*INPUT DATA:*
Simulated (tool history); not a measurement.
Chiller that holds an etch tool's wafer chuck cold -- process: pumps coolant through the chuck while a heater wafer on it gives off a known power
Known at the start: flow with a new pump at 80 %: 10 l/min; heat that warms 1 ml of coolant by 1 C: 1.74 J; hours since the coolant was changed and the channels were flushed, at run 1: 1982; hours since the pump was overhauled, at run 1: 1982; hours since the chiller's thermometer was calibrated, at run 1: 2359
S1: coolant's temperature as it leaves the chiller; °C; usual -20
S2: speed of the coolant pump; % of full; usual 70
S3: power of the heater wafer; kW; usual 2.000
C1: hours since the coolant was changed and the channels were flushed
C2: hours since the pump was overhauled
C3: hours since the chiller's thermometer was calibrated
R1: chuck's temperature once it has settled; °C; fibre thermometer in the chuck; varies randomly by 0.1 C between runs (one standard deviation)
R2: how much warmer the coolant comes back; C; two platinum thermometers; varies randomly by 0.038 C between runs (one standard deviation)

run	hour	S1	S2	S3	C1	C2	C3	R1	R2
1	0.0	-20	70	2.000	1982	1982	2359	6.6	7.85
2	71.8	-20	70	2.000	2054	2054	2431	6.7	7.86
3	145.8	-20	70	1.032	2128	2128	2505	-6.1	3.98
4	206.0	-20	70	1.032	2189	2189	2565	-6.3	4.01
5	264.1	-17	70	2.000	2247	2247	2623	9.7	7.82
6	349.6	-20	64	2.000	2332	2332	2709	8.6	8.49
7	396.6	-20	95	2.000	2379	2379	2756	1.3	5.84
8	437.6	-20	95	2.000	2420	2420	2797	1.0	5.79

*WORK ITEM:* Each entry needs to be transcribed exactly.

*WORKED SOLUTION:*
Simulated (tool history); not a measurement.
Chiller that holds an etch tool's wafer chuck cold -- process: pumps coolant through the chuck while a heater wafer on it gives off a known power
Known at the start: flow with a new pump at 80 %: 10 l/min; heat that warms 1 ml of coolant by 1 C: 1.74 J; hours since the coolant was changed and the channels were flushed, at run 1: 1982; hours since the pump was overhauled, at run 1: 1982; hours since the chiller's thermometer was calibrated, at run 1: 2359
S1: coolant's temperature as it leaves the chiller; °C; usual -20
S2: speed of the coolant pump; % of full; usual 70
S3: power of the heater wafer; kW; usual 2.000
C1: hours since the coolant was changed and the channels were flushed
C2: hours since the pump was overhauled
C3: hours since the chiller's thermometer was calibrated
R1: chuck's temperature once it has settled; °C; fibre thermometer in the chuck; varies randomly by 0.1 C between runs (one standard deviation)
R2: how much warmer the coolant comes back; C; two platinum thermometers; varies randomly by 0.038 C between runs (one standard deviation)

run	hour	S1	S2	S3	C1	C2	C3	R1	R2
1	0.0	-20	70	2.000	1982	1982	2359	6.6	7.85
2	71.8	-20	70	2.000	2054	2054	2431	6.7	7.86
3	145.8	-20	70	1.032	2128	2128	2505	-6.1	3.98
4	206.0	-20	70	1.032	2189	2189	2565	-6.3	4.01
5	264.1	-17	70	2.000	2247	2247	2623	9.7	7.82
6	349.6	-20	64	2.000	2332	2332	2709	8.6	8.49
7	396.6	-20	95	2.000	2379	2379	2756	1.3	5.84
8	437.6	-20	95	2.000	2420	2420	2797	1.0	5.79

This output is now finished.